Activity: Repeat, line for line, the entries below from the first line to the line containing "Sound: these wafers, L556.1, L556.2, L556.6.", counting both ends.

:: Given data

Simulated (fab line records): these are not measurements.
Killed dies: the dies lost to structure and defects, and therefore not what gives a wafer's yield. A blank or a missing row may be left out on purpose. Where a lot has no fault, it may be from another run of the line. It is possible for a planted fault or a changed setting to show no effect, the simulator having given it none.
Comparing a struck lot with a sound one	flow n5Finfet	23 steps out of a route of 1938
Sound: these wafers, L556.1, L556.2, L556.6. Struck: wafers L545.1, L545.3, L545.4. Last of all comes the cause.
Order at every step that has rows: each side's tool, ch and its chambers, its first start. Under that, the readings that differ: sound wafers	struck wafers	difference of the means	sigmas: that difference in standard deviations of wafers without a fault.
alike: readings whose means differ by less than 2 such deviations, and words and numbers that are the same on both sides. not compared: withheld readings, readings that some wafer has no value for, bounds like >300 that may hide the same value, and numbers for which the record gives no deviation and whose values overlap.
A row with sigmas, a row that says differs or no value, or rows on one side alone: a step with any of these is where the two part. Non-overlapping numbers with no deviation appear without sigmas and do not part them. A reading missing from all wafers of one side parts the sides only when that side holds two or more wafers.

::::

Written response:
Simulated (fab line records): these are not measurements.
Killed dies: the dies lost to structure and defects, and therefore not what gives a wafer's yield. A blank or a missing row may be left out on purpose. Where a lot has no fault, it may be from another run of the line. It is possible for a planted fault or a changed setting to show no effect, the simulator having given it none.
Comparing a struck lot with a sound one	flow n5Finfet	23 steps out of a route of 1938
Sound: these wafers, L556.1, L556.2, L556.6. Struck: wafers L545.1, L545.3, L545.4. Last of all comes the cause.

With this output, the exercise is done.